|---|

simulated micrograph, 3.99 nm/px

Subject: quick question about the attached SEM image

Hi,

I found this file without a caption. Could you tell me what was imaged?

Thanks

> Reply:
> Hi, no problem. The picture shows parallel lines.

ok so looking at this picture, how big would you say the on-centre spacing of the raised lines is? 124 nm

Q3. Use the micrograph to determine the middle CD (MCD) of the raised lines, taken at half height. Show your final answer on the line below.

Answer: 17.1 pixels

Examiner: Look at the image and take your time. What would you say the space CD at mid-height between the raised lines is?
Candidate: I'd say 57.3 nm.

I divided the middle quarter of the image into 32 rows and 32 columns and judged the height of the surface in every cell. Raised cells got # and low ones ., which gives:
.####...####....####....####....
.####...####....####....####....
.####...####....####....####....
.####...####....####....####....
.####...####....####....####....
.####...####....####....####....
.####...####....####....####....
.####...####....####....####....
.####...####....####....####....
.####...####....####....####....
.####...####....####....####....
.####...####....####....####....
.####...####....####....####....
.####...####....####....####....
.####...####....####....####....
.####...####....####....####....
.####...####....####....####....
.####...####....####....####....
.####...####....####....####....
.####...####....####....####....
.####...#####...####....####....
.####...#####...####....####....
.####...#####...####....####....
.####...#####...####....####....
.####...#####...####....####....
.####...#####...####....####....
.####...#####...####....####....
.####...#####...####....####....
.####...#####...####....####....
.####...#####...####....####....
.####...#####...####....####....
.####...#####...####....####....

|---|

▸ Work order
Output exactly one stretch of the listing: from the line containing "ok so looking" through the line containing "Candidate: I'd say 57.3 nm.", both end lines included.

▸ Task solution
ok so looking at this picture, how big would you say the on-centre spacing of the raised lines is? 124 nm

Q3. Use the micrograph to determine the middle CD (MCD) of the raised lines, taken at half height. Show your final answer on the line below.

Answer: 17.1 pixels

Examiner: Look at the image and take your time. What would you say the space CD at mid-height between the raised lines is?
Candidate: I'd say 57.3 nm.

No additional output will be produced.